== MATERIAL SUPPLIED ==

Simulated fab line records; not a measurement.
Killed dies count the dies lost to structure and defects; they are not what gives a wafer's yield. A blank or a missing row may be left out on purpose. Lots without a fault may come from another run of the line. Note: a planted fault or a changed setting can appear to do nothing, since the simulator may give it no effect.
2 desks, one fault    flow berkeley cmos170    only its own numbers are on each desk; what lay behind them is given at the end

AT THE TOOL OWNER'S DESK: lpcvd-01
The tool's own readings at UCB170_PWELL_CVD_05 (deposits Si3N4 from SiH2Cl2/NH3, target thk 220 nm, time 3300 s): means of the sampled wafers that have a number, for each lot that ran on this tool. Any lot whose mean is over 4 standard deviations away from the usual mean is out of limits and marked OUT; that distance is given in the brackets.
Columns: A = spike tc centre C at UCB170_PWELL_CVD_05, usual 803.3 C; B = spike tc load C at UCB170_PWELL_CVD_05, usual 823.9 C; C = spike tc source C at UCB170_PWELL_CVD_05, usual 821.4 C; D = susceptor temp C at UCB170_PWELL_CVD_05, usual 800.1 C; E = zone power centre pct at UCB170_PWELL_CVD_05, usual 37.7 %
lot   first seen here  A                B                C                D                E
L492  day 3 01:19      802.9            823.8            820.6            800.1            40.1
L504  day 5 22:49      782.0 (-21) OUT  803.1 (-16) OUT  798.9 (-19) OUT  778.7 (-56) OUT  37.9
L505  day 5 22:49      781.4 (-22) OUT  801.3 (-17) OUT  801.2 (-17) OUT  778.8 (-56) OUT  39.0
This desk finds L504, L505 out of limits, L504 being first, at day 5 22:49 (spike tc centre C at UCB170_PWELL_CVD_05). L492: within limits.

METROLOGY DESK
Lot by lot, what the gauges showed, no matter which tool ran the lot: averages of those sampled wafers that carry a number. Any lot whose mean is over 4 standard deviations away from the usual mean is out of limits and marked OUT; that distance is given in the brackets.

===

#### WORK REQUEST
Output the lines above between the one holding "This desk finds" and the one holding "METROLOGY DESK", inclusive, with nothing before or after them.

#### REPLY
This desk finds L504, L505 out of limits, L504 being first, at day 5 22:49 (spike tc centre C at UCB170_PWELL_CVD_05). L492: within limits.

METROLOGY DESK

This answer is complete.